(WORK TASK):
An exact copy of every record is required.

——————————

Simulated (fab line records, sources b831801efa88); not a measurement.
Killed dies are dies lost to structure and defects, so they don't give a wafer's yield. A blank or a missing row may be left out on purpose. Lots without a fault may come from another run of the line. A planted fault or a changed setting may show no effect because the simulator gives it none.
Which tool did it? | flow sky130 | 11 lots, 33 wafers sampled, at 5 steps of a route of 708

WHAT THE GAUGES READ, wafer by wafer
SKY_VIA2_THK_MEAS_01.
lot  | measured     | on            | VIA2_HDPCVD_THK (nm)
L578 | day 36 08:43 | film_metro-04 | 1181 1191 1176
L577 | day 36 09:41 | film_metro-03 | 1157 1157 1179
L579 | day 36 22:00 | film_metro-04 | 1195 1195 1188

——————————

(ANSWER SECTION):
Simulated (fab line records, sources b831801efa88); not a measurement.
Killed dies are dies lost to structure and defects, so they don't give a wafer's yield. A blank or a missing row may be left out on purpose. Lots without a fault may come from another run of the line. A planted fault or a changed setting may show no effect because the simulator gives it none.
Which tool did it? | flow sky130 | 11 lots, 33 wafers sampled, at 5 steps of a route of 708

WHAT THE GAUGES READ, wafer by wafer
SKY_VIA2_THK_MEAS_01.
lot  | measured     | on            | VIA2_HDPCVD_THK (nm)
L578 | day 36 08:43 | film_metro-04 | 1181 1191 1176
L577 | day 36 09:41 | film_metro-03 | 1157 1157 1179
L579 | day 36 22:00 | film_metro-04 | 1195 1195 1188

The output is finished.